━━━ SUPPLIED DATA

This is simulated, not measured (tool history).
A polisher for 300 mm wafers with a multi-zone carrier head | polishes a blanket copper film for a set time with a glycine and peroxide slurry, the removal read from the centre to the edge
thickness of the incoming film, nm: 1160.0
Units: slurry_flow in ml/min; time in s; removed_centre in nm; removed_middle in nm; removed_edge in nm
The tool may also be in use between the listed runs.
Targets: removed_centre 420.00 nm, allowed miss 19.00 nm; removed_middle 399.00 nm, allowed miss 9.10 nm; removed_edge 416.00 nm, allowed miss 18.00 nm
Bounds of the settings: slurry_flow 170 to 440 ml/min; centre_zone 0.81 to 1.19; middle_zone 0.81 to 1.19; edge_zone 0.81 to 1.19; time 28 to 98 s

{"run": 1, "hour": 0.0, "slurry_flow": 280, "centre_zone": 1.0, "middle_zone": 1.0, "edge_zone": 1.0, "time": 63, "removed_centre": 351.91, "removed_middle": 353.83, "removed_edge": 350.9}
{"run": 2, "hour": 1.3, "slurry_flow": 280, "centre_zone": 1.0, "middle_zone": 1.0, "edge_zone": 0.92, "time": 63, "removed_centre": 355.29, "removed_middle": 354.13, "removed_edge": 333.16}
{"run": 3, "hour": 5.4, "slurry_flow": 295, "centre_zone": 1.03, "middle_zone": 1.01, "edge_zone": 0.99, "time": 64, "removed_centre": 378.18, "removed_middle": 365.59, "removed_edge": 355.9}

━━━━━━

WORK INSTRUCTION
Retype the listing above word for word.

ANSWER BOX
This is simulated, not measured (tool history).
A polisher for 300 mm wafers with a multi-zone carrier head | polishes a blanket copper film for a set time with a glycine and peroxide slurry, the removal read from the centre to the edge
thickness of the incoming film, nm: 1160.0
Units: slurry_flow in ml/min; time in s; removed_centre in nm; removed_middle in nm; removed_edge in nm
The tool may also be in use between the listed runs.
Targets: removed_centre 420.00 nm, allowed miss 19.00 nm; removed_middle 399.00 nm, allowed miss 9.10 nm; removed_edge 416.00 nm, allowed miss 18.00 nm
Bounds of the settings: slurry_flow 170 to 440 ml/min; centre_zone 0.81 to 1.19; middle_zone 0.81 to 1.19; edge_zone 0.81 to 1.19; time 28 to 98 s

{"run": 1, "hour": 0.0, "slurry_flow": 280, "centre_zone": 1.0, "middle_zone": 1.0, "edge_zone": 1.0, "time": 63, "removed_centre": 351.91, "removed_middle": 353.83, "removed_edge": 350.9}
{"run": 2, "hour": 1.3, "slurry_flow": 280, "centre_zone": 1.0, "middle_zone": 1.0, "edge_zone": 0.92, "time": 63, "removed_centre": 355.29, "removed_middle": 354.13, "removed_edge": 333.16}
{"run": 3, "hour": 5.4, "slurry_flow": 295, "centre_zone": 1.03, "middle_zone": 1.01, "edge_zone": 0.99, "time": 64, "removed_centre": 378.18, "removed_middle": 365.59, "removed_edge": 355.9}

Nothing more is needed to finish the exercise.